=-=-=-=-=
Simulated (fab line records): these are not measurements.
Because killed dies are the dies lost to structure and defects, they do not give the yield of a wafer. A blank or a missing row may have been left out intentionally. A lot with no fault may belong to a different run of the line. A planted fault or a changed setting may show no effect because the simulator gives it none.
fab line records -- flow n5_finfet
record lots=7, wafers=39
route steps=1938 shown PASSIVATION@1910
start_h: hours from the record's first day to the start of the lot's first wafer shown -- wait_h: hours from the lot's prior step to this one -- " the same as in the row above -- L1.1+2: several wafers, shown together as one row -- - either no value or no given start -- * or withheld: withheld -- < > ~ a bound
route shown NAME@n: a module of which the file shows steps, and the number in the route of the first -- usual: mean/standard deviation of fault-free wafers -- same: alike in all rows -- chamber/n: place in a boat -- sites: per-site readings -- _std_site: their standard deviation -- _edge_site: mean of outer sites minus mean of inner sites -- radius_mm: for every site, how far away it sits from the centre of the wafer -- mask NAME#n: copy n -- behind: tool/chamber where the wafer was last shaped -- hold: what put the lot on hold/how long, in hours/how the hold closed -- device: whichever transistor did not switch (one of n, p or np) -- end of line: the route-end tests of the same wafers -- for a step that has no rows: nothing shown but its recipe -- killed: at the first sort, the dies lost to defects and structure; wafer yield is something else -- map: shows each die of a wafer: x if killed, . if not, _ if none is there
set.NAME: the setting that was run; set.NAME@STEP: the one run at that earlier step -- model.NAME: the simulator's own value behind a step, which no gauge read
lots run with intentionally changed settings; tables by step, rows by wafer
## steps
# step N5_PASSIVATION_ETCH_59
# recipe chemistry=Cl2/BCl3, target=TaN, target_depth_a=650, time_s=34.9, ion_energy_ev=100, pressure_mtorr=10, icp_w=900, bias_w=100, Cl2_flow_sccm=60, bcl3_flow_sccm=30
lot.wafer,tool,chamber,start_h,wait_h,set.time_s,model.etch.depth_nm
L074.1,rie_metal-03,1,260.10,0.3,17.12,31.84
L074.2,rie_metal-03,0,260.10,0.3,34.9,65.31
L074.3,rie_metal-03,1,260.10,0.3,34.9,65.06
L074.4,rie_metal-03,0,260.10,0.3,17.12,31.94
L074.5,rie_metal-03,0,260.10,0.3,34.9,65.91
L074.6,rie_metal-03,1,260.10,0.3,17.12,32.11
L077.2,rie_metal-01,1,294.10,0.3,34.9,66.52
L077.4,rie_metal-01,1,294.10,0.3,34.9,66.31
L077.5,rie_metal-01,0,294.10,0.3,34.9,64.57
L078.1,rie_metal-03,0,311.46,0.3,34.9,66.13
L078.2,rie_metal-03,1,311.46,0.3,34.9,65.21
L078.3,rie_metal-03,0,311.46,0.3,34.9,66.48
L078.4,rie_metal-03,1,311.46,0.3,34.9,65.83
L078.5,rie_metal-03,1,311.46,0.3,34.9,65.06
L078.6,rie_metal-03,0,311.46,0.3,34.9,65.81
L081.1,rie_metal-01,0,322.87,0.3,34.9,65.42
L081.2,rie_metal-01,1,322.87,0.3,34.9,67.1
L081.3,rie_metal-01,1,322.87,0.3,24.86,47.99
=-=-=-=-=

» **Brief**:
Your output must be the lines of the material above, from the first through the line that contains "start_h: hours from", copied exactly. Include both endpoints and nothing else.

» **Task result**:
Simulated (fab line records): these are not measurements.
Because killed dies are the dies lost to structure and defects, they do not give the yield of a wafer. A blank or a missing row may have been left out intentionally. A lot with no fault may belong to a different run of the line. A planted fault or a changed setting may show no effect because the simulator gives it none.
fab line records -- flow n5_finfet
record lots=7, wafers=39
route steps=1938 shown PASSIVATION@1910
start_h: hours from the record's first day to the start of the lot's first wafer shown -- wait_h: hours from the lot's prior step to this one -- " the same as in the row above -- L1.1+2: several wafers, shown together as one row -- - either no value or no given start -- * or withheld: withheld -- < > ~ a bound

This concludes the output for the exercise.